INFORMATION SHOWN:
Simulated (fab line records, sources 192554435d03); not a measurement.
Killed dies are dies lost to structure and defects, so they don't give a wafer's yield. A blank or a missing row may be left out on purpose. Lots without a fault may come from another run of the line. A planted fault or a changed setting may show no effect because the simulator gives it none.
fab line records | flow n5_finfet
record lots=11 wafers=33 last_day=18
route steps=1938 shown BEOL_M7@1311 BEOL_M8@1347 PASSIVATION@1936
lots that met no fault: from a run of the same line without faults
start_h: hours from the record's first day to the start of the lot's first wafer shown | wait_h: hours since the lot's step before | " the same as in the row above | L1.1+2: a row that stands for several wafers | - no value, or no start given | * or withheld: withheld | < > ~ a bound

ASSIGNED TASK: Using the entries above, give back exactly the line containing "Killed dies are", the line containing "lots that met", and every line between them, and nothing else.

RESULT:
Killed dies are dies lost to structure and defects, so they don't give a wafer's yield. A blank or a missing row may be left out on purpose. Lots without a fault may come from another run of the line. A planted fault or a changed setting may show no effect because the simulator gives it none.
fab line records | flow n5_finfet
record lots=11 wafers=33 last_day=18
route steps=1938 shown BEOL_M7@1311 BEOL_M8@1347 PASSIVATION@1936
lots that met no fault: from a run of the same line without faults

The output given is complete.